□ □ □ □ □ □ □

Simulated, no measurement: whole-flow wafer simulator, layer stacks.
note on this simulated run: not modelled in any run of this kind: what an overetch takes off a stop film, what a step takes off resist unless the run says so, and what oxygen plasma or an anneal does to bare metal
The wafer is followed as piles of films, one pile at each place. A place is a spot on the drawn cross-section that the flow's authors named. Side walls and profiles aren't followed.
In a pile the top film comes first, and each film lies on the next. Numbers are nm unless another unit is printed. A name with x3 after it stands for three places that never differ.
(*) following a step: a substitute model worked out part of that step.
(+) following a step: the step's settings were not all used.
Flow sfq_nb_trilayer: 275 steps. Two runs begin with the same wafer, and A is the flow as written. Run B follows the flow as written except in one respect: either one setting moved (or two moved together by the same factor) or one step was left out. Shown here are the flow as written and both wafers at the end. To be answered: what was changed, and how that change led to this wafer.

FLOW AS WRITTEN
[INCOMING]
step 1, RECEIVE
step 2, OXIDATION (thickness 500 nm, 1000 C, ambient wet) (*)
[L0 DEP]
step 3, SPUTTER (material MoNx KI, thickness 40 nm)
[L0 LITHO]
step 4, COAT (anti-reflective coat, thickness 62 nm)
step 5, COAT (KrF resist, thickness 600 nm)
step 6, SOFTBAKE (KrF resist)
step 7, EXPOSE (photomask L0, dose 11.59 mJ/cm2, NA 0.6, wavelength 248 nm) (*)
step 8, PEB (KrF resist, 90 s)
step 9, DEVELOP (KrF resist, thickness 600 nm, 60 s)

□ □ □ □ □ □ □

# Work item
Return exactly what appears above, from the first line of the entries to the line with "(+) following a", inclusive.

# Response area
Simulated, no measurement: whole-flow wafer simulator, layer stacks.
note on this simulated run: not modelled in any run of this kind: what an overetch takes off a stop film, what a step takes off resist unless the run says so, and what oxygen plasma or an anneal does to bare metal
The wafer is followed as piles of films, one pile at each place. A place is a spot on the drawn cross-section that the flow's authors named. Side walls and profiles aren't followed.
In a pile the top film comes first, and each film lies on the next. Numbers are nm unless another unit is printed. A name with x3 after it stands for three places that never differ.
(*) following a step: a substitute model worked out part of that step.
(+) following a step: the step's settings were not all used.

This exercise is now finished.